[Start of Attachment]

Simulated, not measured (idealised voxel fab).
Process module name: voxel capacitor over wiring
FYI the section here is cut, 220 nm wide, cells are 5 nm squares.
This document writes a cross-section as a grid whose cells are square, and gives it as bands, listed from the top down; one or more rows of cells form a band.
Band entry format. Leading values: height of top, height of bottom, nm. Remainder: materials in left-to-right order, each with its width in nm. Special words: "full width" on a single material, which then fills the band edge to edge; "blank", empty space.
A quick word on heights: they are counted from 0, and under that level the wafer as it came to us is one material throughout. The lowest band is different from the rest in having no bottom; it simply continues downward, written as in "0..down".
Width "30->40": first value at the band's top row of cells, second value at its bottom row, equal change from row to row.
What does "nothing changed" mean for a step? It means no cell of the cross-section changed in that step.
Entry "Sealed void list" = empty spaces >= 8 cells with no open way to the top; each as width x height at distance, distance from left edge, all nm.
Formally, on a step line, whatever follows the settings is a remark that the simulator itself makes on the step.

[End of Attachment]

Work request: Everything from the first line of the records above through the line containing "in that step." should be restated word for word; leave out all other lines.

Response area:
Simulated, not measured (idealised voxel fab).
Process module name: voxel capacitor over wiring
FYI the section here is cut, 220 nm wide, cells are 5 nm squares.
This document writes a cross-section as a grid whose cells are square, and gives it as bands, listed from the top down; one or more rows of cells form a band.
Band entry format. Leading values: height of top, height of bottom, nm. Remainder: materials in left-to-right order, each with its width in nm. Special words: "full width" on a single material, which then fills the band edge to edge; "blank", empty space.
A quick word on heights: they are counted from 0, and under that level the wafer as it came to us is one material throughout. The lowest band is different from the rest in having no bottom; it simply continues downward, written as in "0..down".
Width "30->40": first value at the band's top row of cells, second value at its bottom row, equal change from row to row.
What does "nothing changed" mean for a step? It means no cell of the cross-section changed in that step.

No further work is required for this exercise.